** Activity **
The whole answer is the data below, retyped exactly.

=== Section Start ===

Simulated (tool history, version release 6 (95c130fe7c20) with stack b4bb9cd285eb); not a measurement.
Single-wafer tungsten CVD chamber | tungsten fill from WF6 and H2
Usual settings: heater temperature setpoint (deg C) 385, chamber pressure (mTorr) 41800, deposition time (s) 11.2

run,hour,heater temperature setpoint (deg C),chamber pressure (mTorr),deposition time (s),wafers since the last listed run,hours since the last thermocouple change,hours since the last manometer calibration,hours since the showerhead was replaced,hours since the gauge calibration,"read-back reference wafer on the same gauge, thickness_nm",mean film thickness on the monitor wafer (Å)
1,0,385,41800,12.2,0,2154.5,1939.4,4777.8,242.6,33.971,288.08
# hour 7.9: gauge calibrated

=== Section End ===

** Response box **
Simulated (tool history, version release 6 (95c130fe7c20) with stack b4bb9cd285eb); not a measurement.
Single-wafer tungsten CVD chamber | tungsten fill from WF6 and H2
Usual settings: heater temperature setpoint (deg C) 385, chamber pressure (mTorr) 41800, deposition time (s) 11.2

run,hour,heater temperature setpoint (deg C),chamber pressure (mTorr),deposition time (s),wafers since the last listed run,hours since the last thermocouple change,hours since the last manometer calibration,hours since the showerhead was replaced,hours since the gauge calibration,"read-back reference wafer on the same gauge, thickness_nm",mean film thickness on the monitor wafer (Å)
1,0,385,41800,12.2,0,2154.5,1939.4,4777.8,242.6,33.971,288.08
# hour 7.9: gauge calibrated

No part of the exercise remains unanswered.